════════════════════

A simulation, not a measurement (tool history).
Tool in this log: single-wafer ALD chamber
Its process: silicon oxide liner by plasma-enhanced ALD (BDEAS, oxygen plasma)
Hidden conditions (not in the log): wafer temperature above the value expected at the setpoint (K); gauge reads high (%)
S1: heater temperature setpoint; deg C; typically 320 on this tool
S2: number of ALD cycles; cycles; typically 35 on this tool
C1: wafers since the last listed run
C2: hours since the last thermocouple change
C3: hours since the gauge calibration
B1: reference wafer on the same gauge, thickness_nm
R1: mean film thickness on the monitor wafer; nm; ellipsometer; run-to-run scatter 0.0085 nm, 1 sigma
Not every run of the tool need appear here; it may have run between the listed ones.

════════════════════

● **Work task**: The expected output is the complete data, repeated exactly.

● **Answer section**:
A simulation, not a measurement (tool history).
Tool in this log: single-wafer ALD chamber
Its process: silicon oxide liner by plasma-enhanced ALD (BDEAS, oxygen plasma)
Hidden conditions (not in the log): wafer temperature above the value expected at the setpoint (K); gauge reads high (%)
S1: heater temperature setpoint; deg C; typically 320 on this tool
S2: number of ALD cycles; cycles; typically 35 on this tool
C1: wafers since the last listed run
C2: hours since the last thermocouple change
C3: hours since the gauge calibration
B1: reference wafer on the same gauge, thickness_nm
R1: mean film thickness on the monitor wafer; nm; ellipsometer; run-to-run scatter 0.0085 nm, 1 sigma
Not every run of the tool need appear here; it may have run between the listed ones.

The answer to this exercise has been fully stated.